Requirement
Restate the records that follow. Every word must match.

= = =

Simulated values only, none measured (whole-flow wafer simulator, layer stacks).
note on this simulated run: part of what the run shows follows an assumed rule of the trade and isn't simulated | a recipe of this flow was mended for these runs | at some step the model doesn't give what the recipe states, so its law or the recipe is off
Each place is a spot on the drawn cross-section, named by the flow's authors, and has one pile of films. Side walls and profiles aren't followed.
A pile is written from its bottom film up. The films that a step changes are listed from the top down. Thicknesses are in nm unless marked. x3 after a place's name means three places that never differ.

= = =

Your solution
Simulated values only, none measured (whole-flow wafer simulator, layer stacks).
note on this simulated run: part of what the run shows follows an assumed rule of the trade and isn't simulated | a recipe of this flow was mended for these runs | at some step the model doesn't give what the recipe states, so its law or the recipe is off
Each place is a spot on the drawn cross-section, named by the flow's authors, and has one pile of films. Side walls and profiles aren't followed.
A pile is written from its bottom film up. The films that a step changes are listed from the top down. Thicknesses are in nm unless marked. x3 after a place's name means three places that never differ.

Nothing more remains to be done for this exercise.